■ Work order ■
Quote exactly, and only, the lines of the material below from the line with "30 op CONFORMAL_DEP | material TiN | thk nm 5" through the line with "20 to 15: W".

= Beginning of Section =

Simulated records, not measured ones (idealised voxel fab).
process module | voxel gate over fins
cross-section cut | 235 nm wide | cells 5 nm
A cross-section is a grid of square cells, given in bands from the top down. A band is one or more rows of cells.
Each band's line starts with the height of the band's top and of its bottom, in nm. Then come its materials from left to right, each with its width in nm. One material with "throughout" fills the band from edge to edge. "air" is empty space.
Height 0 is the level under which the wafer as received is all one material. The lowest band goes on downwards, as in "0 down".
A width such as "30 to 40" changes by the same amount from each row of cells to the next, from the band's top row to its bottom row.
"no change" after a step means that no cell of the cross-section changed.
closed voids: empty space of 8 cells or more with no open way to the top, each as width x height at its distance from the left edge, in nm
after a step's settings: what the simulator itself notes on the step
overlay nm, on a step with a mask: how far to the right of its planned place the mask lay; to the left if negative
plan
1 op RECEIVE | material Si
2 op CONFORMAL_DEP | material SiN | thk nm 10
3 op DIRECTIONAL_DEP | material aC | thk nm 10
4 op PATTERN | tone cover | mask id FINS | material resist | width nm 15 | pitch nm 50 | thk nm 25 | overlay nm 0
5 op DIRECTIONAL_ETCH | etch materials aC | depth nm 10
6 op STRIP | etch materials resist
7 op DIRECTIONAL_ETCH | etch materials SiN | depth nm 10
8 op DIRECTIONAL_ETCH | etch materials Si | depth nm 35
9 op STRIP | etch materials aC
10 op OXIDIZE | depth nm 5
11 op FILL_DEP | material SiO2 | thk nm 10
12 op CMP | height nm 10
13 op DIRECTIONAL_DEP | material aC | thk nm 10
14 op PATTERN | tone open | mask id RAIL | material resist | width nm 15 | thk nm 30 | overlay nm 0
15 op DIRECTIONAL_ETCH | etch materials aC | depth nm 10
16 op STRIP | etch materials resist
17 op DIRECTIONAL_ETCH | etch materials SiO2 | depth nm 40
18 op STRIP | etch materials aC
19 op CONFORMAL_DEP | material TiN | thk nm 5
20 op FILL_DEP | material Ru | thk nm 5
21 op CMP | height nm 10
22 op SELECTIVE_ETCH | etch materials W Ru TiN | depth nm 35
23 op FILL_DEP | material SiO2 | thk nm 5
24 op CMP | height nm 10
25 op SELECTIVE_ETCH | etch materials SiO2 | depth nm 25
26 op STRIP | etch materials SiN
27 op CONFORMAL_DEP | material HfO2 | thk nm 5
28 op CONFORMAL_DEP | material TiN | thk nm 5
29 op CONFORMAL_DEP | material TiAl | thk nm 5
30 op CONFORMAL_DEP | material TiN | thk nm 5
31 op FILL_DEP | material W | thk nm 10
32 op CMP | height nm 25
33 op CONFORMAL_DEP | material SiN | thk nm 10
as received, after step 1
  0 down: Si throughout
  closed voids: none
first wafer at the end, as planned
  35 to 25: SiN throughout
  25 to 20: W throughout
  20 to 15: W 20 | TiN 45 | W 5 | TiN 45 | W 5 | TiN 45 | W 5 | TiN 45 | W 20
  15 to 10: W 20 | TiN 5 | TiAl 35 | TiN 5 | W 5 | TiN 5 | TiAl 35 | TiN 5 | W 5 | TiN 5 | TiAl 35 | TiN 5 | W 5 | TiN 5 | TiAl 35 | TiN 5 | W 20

= End of Section =

■ Written answer ■
30 op CONFORMAL_DEP | material TiN | thk nm 5
31 op FILL_DEP | material W | thk nm 10
32 op CMP | height nm 25
33 op CONFORMAL_DEP | material SiN | thk nm 10
as received, after step 1
  0 down: Si throughout
  closed voids: none
first wafer at the end, as planned
  35 to 25: SiN throughout
  25 to 20: W throughout
  20 to 15: W 20 | TiN 45 | W 5 | TiN 45 | W 5 | TiN 45 | W 5 | TiN 45 | W 20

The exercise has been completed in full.